== Data to examine
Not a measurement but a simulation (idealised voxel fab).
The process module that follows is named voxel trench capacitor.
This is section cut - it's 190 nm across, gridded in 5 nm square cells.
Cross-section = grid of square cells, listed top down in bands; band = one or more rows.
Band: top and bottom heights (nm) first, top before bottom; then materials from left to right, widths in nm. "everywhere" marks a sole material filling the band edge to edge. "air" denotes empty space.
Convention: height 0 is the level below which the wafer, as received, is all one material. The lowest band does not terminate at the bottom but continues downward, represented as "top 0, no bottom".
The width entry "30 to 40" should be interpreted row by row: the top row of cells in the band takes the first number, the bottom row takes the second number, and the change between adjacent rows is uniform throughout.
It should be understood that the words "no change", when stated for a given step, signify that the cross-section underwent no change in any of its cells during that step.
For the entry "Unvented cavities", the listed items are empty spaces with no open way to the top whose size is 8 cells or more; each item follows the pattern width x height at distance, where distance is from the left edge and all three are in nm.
====

== Assignment ==
Give back all the data exactly as it was written.

== Task output ==
Not a measurement but a simulation (idealised voxel fab).
The process module that follows is named voxel trench capacitor.
This is section cut - it's 190 nm across, gridded in 5 nm square cells.
Cross-section = grid of square cells, listed top down in bands; band = one or more rows.
Band: top and bottom heights (nm) first, top before bottom; then materials from left to right, widths in nm. "everywhere" marks a sole material filling the band edge to edge. "air" denotes empty space.
Convention: height 0 is the level below which the wafer, as received, is all one material. The lowest band does not terminate at the bottom but continues downward, represented as "top 0, no bottom".
The width entry "30 to 40" should be interpreted row by row: the top row of cells in the band takes the first number, the bottom row takes the second number, and the change between adjacent rows is uniform throughout.
It should be understood that the words "no change", when stated for a given step, signify that the cross-section underwent no change in any of its cells during that step.
For the entry "Unvented cavities", the listed items are empty spaces with no open way to the top whose size is 8 cells or more; each item follows the pattern width x height at distance, where distance is from the left edge and all three are in nm.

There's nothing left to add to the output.